WORK REQUEST
Could the data underneath be repeated exactly, in full?

DATA SECTION
/---

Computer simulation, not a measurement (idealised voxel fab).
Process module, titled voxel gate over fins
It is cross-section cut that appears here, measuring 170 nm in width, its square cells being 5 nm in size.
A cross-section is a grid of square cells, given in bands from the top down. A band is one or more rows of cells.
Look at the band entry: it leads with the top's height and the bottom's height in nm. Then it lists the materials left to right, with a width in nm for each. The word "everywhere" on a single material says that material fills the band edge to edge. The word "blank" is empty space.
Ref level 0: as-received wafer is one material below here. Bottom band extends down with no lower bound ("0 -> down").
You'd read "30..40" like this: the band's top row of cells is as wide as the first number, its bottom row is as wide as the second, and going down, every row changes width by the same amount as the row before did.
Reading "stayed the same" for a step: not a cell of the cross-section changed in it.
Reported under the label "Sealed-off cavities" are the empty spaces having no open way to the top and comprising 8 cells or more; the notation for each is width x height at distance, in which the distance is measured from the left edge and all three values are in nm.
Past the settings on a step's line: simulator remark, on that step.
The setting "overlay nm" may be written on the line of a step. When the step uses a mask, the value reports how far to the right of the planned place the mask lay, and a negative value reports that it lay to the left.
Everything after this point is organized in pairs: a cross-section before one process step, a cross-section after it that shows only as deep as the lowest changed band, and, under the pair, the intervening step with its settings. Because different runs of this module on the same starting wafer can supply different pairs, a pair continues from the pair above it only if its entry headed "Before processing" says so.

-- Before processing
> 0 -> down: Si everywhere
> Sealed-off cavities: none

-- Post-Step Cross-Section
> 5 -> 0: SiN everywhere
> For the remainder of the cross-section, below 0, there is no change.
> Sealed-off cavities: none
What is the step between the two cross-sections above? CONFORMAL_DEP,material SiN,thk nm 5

\---

EXPECTED ANSWER
Computer simulation, not a measurement (idealised voxel fab).
Process module, titled voxel gate over fins
It is cross-section cut that appears here, measuring 170 nm in width, its square cells being 5 nm in size.
A cross-section is a grid of square cells, given in bands from the top down. A band is one or more rows of cells.
Look at the band entry: it leads with the top's height and the bottom's height in nm. Then it lists the materials left to right, with a width in nm for each. The word "everywhere" on a single material says that material fills the band edge to edge. The word "blank" is empty space.
Ref level 0: as-received wafer is one material below here. Bottom band extends down with no lower bound ("0 -> down").
You'd read "30..40" like this: the band's top row of cells is as wide as the first number, its bottom row is as wide as the second, and going down, every row changes width by the same amount as the row before did.
Reading "stayed the same" for a step: not a cell of the cross-section changed in it.
Reported under the label "Sealed-off cavities" are the empty spaces having no open way to the top and comprising 8 cells or more; the notation for each is width x height at distance, in which the distance is measured from the left edge and all three values are in nm.
Past the settings on a step's line: simulator remark, on that step.
The setting "overlay nm" may be written on the line of a step. When the step uses a mask, the value reports how far to the right of the planned place the mask lay, and a negative value reports that it lay to the left.
Everything after this point is organized in pairs: a cross-section before one process step, a cross-section after it that shows only as deep as the lowest changed band, and, under the pair, the intervening step with its settings. Because different runs of this module on the same starting wafer can supply different pairs, a pair continues from the pair above it only if its entry headed "Before processing" says so.

-- Before processing
> 0 -> down: Si everywhere
> Sealed-off cavities: none

-- Post-Step Cross-Section
> 5 -> 0: SiN everywhere
> For the remainder of the cross-section, below 0, there is no change.
> Sealed-off cavities: none
What is the step between the two cross-sections above? CONFORMAL_DEP,material SiN,thk nm 5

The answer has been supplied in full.